• _Activity_:
From the entries below, copy exactly the lines from the one that contains "4,MASKED_ETCH, tone cover, mask" through the one that contains "12,CONFORMAL_DEP, material SiO2, thk nm 5", both included, and only those.

• _Extracted records_:
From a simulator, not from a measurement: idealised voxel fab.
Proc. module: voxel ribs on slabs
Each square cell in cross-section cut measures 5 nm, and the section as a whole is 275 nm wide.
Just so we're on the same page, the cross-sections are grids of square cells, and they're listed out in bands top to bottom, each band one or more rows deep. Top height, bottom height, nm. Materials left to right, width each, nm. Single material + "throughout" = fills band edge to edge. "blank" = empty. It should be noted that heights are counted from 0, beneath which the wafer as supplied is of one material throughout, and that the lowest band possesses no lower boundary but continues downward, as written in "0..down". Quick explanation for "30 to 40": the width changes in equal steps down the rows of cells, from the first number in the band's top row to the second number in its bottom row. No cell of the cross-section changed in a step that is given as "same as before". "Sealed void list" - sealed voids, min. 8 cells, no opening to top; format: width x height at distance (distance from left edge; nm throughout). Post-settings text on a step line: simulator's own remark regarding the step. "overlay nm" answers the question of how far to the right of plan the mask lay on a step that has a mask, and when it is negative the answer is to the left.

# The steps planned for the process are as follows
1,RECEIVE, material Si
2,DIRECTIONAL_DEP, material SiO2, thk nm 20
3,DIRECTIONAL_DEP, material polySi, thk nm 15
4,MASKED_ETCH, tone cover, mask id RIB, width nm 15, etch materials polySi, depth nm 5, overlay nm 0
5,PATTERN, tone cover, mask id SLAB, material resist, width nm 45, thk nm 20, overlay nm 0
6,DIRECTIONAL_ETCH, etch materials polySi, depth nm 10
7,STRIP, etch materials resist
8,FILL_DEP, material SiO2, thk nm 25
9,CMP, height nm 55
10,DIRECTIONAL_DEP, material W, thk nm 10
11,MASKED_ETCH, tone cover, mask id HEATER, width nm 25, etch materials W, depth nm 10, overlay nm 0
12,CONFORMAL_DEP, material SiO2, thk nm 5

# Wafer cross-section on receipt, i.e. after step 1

• _Expected answer_:
4,MASKED_ETCH, tone cover, mask id RIB, width nm 15, etch materials polySi, depth nm 5, overlay nm 0
5,PATTERN, tone cover, mask id SLAB, material resist, width nm 45, thk nm 20, overlay nm 0
6,DIRECTIONAL_ETCH, etch materials polySi, depth nm 10
7,STRIP, etch materials resist
8,FILL_DEP, material SiO2, thk nm 25
9,CMP, height nm 55
10,DIRECTIONAL_DEP, material W, thk nm 10
11,MASKED_ETCH, tone cover, mask id HEATER, width nm 25, etch materials W, depth nm 10, overlay nm 0
12,CONFORMAL_DEP, material SiO2, thk nm 5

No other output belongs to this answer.